● **Assigned task**: Would you repeat all of the records underneath, exactly as written?

● **Data provided**:
============
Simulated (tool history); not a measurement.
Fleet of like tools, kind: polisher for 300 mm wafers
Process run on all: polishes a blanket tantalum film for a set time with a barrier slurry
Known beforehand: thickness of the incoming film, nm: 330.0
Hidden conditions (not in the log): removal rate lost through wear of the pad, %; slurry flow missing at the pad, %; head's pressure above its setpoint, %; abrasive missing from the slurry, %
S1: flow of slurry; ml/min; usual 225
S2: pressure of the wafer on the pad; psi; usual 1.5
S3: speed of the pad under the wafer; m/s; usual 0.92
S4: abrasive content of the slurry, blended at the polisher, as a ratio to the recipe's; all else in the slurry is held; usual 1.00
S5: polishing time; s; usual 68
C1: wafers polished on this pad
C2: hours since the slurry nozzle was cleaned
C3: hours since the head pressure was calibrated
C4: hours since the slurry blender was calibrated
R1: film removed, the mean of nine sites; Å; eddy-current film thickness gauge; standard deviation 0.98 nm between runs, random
============

● **Answer box**:
Simulated (tool history); not a measurement.
Fleet of like tools, kind: polisher for 300 mm wafers
Process run on all: polishes a blanket tantalum film for a set time with a barrier slurry
Known beforehand: thickness of the incoming film, nm: 330.0
Hidden conditions (not in the log): removal rate lost through wear of the pad, %; slurry flow missing at the pad, %; head's pressure above its setpoint, %; abrasive missing from the slurry, %
S1: flow of slurry; ml/min; usual 225
S2: pressure of the wafer on the pad; psi; usual 1.5
S3: speed of the pad under the wafer; m/s; usual 0.92
S4: abrasive content of the slurry, blended at the polisher, as a ratio to the recipe's; all else in the slurry is held; usual 1.00
S5: polishing time; s; usual 68
C1: wafers polished on this pad
C2: hours since the slurry nozzle was cleaned
C3: hours since the head pressure was calibrated
C4: hours since the slurry blender was calibrated
R1: film removed, the mean of nine sites; Å; eddy-current film thickness gauge; standard deviation 0.98 nm between runs, random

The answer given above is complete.